## Brief:
Copy out the records again. Change nothing.

## Source material:
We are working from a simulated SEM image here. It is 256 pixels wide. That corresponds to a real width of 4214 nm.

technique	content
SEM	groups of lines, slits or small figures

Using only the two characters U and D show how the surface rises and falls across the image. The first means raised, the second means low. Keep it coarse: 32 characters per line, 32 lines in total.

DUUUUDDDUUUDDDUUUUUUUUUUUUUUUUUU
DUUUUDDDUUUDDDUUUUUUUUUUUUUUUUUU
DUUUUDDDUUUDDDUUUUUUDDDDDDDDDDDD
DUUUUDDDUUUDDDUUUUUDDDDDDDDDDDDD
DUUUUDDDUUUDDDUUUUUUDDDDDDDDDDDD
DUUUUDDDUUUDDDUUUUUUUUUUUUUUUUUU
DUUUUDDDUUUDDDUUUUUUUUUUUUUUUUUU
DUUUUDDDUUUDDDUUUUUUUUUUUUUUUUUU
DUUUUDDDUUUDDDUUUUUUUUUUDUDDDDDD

## Task solution:
We are working from a simulated SEM image here. It is 256 pixels wide. That corresponds to a real width of 4214 nm.

technique	content
SEM	groups of lines, slits or small figures

Using only the two characters U and D show how the surface rises and falls across the image. The first means raised, the second means low. Keep it coarse: 32 characters per line, 32 lines in total.

DUUUUDDDUUUDDDUUUUUUUUUUUUUUUUUU
DUUUUDDDUUUDDDUUUUUUUUUUUUUUUUUU
DUUUUDDDUUUDDDUUUUUUDDDDDDDDDDDD
DUUUUDDDUUUDDDUUUUUDDDDDDDDDDDDD
DUUUUDDDUUUDDDUUUUUUDDDDDDDDDDDD
DUUUUDDDUUUDDDUUUUUUUUUUUUUUUUUU
DUUUUDDDUUUDDDUUUUUUUUUUUUUUUUUU
DUUUUDDDUUUDDDUUUUUUUUUUUUUUUUUU
DUUUUDDDUUUDDDUUUUUUUUUUDUDDDDDD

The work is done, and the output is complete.